-- Opening Marker --
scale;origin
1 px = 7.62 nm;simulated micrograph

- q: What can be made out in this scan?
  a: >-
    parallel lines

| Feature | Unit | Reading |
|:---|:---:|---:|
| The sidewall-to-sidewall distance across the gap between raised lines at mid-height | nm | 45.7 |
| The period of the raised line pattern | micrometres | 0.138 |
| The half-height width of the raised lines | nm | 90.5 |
-- Closing Marker --

**Work request**.
The required result is a verbatim copy of all the entries.

**Task result**.
scale;origin
1 px = 7.62 nm;simulated micrograph

- q: What can be made out in this scan?
  a: >-
    parallel lines

| Feature | Unit | Reading |
|:---|:---:|---:|
| The sidewall-to-sidewall distance across the gap between raised lines at mid-height | nm | 45.7 |
| The period of the raised line pattern | micrometres | 0.138 |
| The half-height width of the raised lines | nm | 90.5 |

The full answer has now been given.